**** Data records ****

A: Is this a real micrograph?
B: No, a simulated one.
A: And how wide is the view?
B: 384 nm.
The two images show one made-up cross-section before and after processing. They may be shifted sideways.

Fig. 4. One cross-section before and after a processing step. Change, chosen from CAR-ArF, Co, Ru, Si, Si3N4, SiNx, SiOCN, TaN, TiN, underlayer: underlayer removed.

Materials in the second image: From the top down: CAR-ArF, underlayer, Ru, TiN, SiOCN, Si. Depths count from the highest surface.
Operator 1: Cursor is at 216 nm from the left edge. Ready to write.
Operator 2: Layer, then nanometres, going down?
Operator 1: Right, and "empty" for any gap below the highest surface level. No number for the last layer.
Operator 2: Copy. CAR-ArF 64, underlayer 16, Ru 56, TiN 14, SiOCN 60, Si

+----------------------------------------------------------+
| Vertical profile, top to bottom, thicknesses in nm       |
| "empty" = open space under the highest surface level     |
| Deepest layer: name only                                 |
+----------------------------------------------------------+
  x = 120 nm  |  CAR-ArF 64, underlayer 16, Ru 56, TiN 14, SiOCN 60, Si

****

> [Action item] Starting with the first line of the entries and ending with the line that has "Operator 2: Layer, then", copy each line exactly and add nothing.

> [Exercise response]
A: Is this a real micrograph?
B: No, a simulated one.
A: And how wide is the view?
B: 384 nm.
The two images show one made-up cross-section before and after processing. They may be shifted sideways.

Fig. 4. One cross-section before and after a processing step. Change, chosen from CAR-ArF, Co, Ru, Si, Si3N4, SiNx, SiOCN, TaN, TiN, underlayer: underlayer removed.

Materials in the second image: From the top down: CAR-ArF, underlayer, Ru, TiN, SiOCN, Si. Depths count from the highest surface.
Operator 1: Cursor is at 216 nm from the left edge. Ready to write.
Operator 2: Layer, then nanometres, going down?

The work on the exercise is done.